▶ [Brief]
Restate every entry word for word.

==== Record set ====

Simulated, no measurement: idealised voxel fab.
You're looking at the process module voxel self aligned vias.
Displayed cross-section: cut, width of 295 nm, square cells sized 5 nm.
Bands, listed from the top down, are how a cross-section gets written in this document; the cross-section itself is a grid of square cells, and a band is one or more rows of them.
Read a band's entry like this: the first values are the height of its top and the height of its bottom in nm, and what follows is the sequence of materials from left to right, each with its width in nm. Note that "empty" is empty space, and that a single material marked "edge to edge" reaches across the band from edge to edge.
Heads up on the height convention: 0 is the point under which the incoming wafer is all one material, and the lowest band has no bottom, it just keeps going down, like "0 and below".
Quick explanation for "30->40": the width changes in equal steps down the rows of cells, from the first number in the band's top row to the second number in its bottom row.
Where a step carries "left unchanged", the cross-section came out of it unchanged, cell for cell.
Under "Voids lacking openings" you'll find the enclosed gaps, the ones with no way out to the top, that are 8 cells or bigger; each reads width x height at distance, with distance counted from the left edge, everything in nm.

====

▶ [Task solution]
Simulated, no measurement: idealised voxel fab.
You're looking at the process module voxel self aligned vias.
Displayed cross-section: cut, width of 295 nm, square cells sized 5 nm.
Bands, listed from the top down, are how a cross-section gets written in this document; the cross-section itself is a grid of square cells, and a band is one or more rows of them.
Read a band's entry like this: the first values are the height of its top and the height of its bottom in nm, and what follows is the sequence of materials from left to right, each with its width in nm. Note that "empty" is empty space, and that a single material marked "edge to edge" reaches across the band from edge to edge.
Heads up on the height convention: 0 is the point under which the incoming wafer is all one material, and the lowest band has no bottom, it just keeps going down, like "0 and below".
Quick explanation for "30->40": the width changes in equal steps down the rows of cells, from the first number in the band's top row to the second number in its bottom row.
Where a step carries "left unchanged", the cross-section came out of it unchanged, cell for cell.
Under "Voids lacking openings" you'll find the enclosed gaps, the ones with no way out to the top, that are 8 cells or bigger; each reads width x height at distance, with distance counted from the left edge, everything in nm.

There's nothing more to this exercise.